Range to reproduce from the entries below: the line with "P5: trench etch", the line with "The tool may", and every line in between. Give them exactly and give nothing else.

== == ==

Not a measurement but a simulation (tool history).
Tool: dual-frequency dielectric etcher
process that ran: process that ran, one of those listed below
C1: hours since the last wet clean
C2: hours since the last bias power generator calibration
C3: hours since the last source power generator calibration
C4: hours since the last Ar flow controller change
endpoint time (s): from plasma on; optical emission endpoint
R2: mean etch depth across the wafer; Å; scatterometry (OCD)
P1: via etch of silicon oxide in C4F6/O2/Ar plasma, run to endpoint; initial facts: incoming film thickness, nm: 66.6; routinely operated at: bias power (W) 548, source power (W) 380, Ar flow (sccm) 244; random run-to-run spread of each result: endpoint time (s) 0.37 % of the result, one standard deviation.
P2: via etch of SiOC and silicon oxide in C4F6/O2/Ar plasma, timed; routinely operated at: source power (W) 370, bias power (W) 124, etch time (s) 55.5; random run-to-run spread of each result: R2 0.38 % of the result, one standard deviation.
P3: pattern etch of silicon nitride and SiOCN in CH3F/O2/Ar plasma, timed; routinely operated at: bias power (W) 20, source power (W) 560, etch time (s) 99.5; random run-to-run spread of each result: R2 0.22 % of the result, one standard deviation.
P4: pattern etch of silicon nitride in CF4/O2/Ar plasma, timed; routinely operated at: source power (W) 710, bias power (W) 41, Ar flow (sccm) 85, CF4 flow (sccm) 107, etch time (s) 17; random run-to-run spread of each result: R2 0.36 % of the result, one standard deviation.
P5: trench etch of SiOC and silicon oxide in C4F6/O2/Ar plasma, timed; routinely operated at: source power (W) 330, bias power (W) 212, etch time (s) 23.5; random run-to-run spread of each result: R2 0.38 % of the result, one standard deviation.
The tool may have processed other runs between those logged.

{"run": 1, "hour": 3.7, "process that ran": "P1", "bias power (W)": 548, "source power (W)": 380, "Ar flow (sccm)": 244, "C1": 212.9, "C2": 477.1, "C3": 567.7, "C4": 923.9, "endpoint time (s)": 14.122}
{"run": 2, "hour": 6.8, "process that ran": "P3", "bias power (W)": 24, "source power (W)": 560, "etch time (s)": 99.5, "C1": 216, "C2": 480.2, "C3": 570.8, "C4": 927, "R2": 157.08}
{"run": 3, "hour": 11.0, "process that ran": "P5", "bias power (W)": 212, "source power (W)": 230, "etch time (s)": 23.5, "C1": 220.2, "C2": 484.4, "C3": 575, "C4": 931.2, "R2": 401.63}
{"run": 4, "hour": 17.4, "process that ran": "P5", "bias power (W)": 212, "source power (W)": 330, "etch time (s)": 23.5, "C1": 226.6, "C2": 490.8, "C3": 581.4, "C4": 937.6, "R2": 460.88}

== == ==

### ANSWER SPACE:
P5: trench etch of SiOC and silicon oxide in C4F6/O2/Ar plasma, timed; routinely operated at: source power (W) 330, bias power (W) 212, etch time (s) 23.5; random run-to-run spread of each result: R2 0.38 % of the result, one standard deviation.
The tool may have processed other runs between those logged.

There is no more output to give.